Brief - Repeat the stretch of entries below from the line with "Exercise. A student" through the line with "<value>313</value>". Include both ends and add nothing.

+ + + + + + +

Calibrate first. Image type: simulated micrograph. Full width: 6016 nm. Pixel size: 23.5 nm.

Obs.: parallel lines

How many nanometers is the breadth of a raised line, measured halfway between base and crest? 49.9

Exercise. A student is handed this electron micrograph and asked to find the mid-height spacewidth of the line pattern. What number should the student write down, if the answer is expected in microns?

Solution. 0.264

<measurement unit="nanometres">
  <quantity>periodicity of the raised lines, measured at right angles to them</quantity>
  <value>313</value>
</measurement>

+ + + + + + +

Task answer -
Exercise. A student is handed this electron micrograph and asked to find the mid-height spacewidth of the line pattern. What number should the student write down, if the answer is expected in microns?

Solution. 0.264

<measurement unit="nanometres">
  <quantity>periodicity of the raised lines, measured at right angles to them</quantity>
  <value>313</value>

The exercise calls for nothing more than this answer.